Required action
Up to and including the line with "We count height", copy the records below exactly from their first line.

== Provided data ==

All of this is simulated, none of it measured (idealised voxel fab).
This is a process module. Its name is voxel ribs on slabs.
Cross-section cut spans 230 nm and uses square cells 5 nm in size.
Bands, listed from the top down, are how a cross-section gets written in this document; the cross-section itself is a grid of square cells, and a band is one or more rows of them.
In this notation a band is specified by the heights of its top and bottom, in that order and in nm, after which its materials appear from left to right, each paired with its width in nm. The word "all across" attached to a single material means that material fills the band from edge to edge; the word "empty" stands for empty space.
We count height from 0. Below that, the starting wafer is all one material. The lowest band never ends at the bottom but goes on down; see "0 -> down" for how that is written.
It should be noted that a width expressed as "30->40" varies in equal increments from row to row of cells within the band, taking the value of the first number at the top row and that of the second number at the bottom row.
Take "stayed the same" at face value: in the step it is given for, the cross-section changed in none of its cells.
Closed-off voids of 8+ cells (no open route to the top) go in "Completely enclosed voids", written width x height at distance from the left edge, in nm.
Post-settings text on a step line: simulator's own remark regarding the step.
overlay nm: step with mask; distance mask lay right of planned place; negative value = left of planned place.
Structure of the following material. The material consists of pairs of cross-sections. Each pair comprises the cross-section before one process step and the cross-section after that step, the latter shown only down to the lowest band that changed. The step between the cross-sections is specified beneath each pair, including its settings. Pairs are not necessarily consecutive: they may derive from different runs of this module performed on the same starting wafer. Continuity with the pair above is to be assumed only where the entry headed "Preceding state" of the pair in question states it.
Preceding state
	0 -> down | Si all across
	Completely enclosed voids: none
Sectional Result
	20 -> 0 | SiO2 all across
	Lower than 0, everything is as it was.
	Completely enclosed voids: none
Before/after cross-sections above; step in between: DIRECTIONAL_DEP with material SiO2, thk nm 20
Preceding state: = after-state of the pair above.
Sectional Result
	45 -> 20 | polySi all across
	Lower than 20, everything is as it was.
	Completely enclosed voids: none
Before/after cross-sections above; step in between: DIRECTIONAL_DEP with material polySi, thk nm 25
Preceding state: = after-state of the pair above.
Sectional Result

===

Response box
All of this is simulated, none of it measured (idealised voxel fab).
This is a process module. Its name is voxel ribs on slabs.
Cross-section cut spans 230 nm and uses square cells 5 nm in size.
Bands, listed from the top down, are how a cross-section gets written in this document; the cross-section itself is a grid of square cells, and a band is one or more rows of them.
In this notation a band is specified by the heights of its top and bottom, in that order and in nm, after which its materials appear from left to right, each paired with its width in nm. The word "all across" attached to a single material means that material fills the band from edge to edge; the word "empty" stands for empty space.
We count height from 0. Below that, the starting wafer is all one material. The lowest band never ends at the bottom but goes on down; see "0 -> down" for how that is written.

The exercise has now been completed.